_Action item_
Return all of the records exactly.

_Provided data_
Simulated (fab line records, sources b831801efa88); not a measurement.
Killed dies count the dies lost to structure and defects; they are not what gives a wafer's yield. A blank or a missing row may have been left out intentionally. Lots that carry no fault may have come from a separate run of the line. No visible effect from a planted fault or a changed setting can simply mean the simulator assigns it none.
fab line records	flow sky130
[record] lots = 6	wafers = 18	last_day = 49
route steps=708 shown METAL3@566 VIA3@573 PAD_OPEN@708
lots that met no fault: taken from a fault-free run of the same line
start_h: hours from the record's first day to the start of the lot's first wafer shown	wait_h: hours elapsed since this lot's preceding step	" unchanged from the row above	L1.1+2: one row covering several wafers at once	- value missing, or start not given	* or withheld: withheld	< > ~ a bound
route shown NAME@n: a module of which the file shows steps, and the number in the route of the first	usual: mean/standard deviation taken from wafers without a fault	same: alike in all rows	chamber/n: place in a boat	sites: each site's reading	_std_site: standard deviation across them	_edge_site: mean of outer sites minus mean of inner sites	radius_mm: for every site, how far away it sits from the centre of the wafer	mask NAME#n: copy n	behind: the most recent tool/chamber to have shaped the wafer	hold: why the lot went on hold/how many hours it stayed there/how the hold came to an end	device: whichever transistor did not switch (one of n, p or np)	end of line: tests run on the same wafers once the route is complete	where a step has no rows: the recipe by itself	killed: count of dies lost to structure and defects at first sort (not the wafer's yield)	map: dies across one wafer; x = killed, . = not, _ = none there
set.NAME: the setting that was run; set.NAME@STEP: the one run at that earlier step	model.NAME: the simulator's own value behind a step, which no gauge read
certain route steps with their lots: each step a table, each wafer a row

_Reply_
Simulated (fab line records, sources b831801efa88); not a measurement.
Killed dies count the dies lost to structure and defects; they are not what gives a wafer's yield. A blank or a missing row may have been left out intentionally. Lots that carry no fault may have come from a separate run of the line. No visible effect from a planted fault or a changed setting can simply mean the simulator assigns it none.
fab line records	flow sky130
[record] lots = 6	wafers = 18	last_day = 49
route steps=708 shown METAL3@566 VIA3@573 PAD_OPEN@708
lots that met no fault: taken from a fault-free run of the same line
start_h: hours from the record's first day to the start of the lot's first wafer shown	wait_h: hours elapsed since this lot's preceding step	" unchanged from the row above	L1.1+2: one row covering several wafers at once	- value missing, or start not given	* or withheld: withheld	< > ~ a bound
route shown NAME@n: a module of which the file shows steps, and the number in the route of the first	usual: mean/standard deviation taken from wafers without a fault	same: alike in all rows	chamber/n: place in a boat	sites: each site's reading	_std_site: standard deviation across them	_edge_site: mean of outer sites minus mean of inner sites	radius_mm: for every site, how far away it sits from the centre of the wafer	mask NAME#n: copy n	behind: the most recent tool/chamber to have shaped the wafer	hold: why the lot went on hold/how many hours it stayed there/how the hold came to an end	device: whichever transistor did not switch (one of n, p or np)	end of line: tests run on the same wafers once the route is complete	where a step has no rows: the recipe by itself	killed: count of dies lost to structure and defects at first sort (not the wafer's yield)	map: dies across one wafer; x = killed, . = not, _ = none there
set.NAME: the setting that was run; set.NAME@STEP: the one run at that earlier step	model.NAME: the simulator's own value behind a step, which no gauge read
certain route steps with their lots: each step a table, each wafer a row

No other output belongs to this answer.